• • •
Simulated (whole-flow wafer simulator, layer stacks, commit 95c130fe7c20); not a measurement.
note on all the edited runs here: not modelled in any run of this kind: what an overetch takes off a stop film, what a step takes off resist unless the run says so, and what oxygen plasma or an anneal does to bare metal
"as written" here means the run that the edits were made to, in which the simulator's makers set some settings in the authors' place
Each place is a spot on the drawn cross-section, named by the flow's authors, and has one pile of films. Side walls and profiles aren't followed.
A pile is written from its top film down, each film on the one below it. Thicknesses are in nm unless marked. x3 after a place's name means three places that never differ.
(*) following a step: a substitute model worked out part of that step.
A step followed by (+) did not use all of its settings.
• • •

Retype every entry exactly as it stands.

Simulated (whole-flow wafer simulator, layer stacks, commit 95c130fe7c20); not a measurement.
note on all the edited runs here: not modelled in any run of this kind: what an overetch takes off a stop film, what a step takes off resist unless the run says so, and what oxygen plasma or an anneal does to bare metal
"as written" here means the run that the edits were made to, in which the simulator's makers set some settings in the authors' place
Each place is a spot on the drawn cross-section, named by the flow's authors, and has one pile of films. Side walls and profiles aren't followed.
A pile is written from its top film down, each film on the one below it. Thicknesses are in nm unless marked. x3 after a place's name means three places that never differ.
(*) following a step: a substitute model worked out part of that step.
A step followed by (+) did not use all of its settings.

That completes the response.